• • • • • • •

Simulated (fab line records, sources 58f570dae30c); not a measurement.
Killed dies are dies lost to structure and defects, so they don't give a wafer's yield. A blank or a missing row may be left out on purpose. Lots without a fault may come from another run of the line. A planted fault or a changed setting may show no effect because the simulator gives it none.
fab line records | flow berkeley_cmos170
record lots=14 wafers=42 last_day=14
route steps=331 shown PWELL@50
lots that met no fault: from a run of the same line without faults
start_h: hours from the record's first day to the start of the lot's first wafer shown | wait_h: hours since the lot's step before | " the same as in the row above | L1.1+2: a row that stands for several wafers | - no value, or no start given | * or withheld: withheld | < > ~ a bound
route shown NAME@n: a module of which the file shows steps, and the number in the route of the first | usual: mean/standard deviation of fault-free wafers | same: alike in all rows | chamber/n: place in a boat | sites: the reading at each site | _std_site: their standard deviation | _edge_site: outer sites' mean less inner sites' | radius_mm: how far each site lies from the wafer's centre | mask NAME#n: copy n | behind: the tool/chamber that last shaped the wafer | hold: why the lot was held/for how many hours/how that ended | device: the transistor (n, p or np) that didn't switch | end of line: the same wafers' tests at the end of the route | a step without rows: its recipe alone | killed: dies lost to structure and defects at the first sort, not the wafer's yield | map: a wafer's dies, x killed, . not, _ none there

• • • • • • •

### REQUIREMENT
Word for word, write out each of the records shown above.

### RESPONSE AREA
Simulated (fab line records, sources 58f570dae30c); not a measurement.
Killed dies are dies lost to structure and defects, so they don't give a wafer's yield. A blank or a missing row may be left out on purpose. Lots without a fault may come from another run of the line. A planted fault or a changed setting may show no effect because the simulator gives it none.
fab line records | flow berkeley_cmos170
record lots=14 wafers=42 last_day=14
route steps=331 shown PWELL@50
lots that met no fault: from a run of the same line without faults
start_h: hours from the record's first day to the start of the lot's first wafer shown | wait_h: hours since the lot's step before | " the same as in the row above | L1.1+2: a row that stands for several wafers | - no value, or no start given | * or withheld: withheld | < > ~ a bound
route shown NAME@n: a module of which the file shows steps, and the number in the route of the first | usual: mean/standard deviation of fault-free wafers | same: alike in all rows | chamber/n: place in a boat | sites: the reading at each site | _std_site: their standard deviation | _edge_site: outer sites' mean less inner sites' | radius_mm: how far each site lies from the wafer's centre | mask NAME#n: copy n | behind: the tool/chamber that last shaped the wafer | hold: why the lot was held/for how many hours/how that ended | device: the transistor (n, p or np) that didn't switch | end of line: the same wafers' tests at the end of the route | a step without rows: its recipe alone | killed: dies lost to structure and defects at the first sort, not the wafer's yield | map: a wafer's dies, x killed, . not, _ none there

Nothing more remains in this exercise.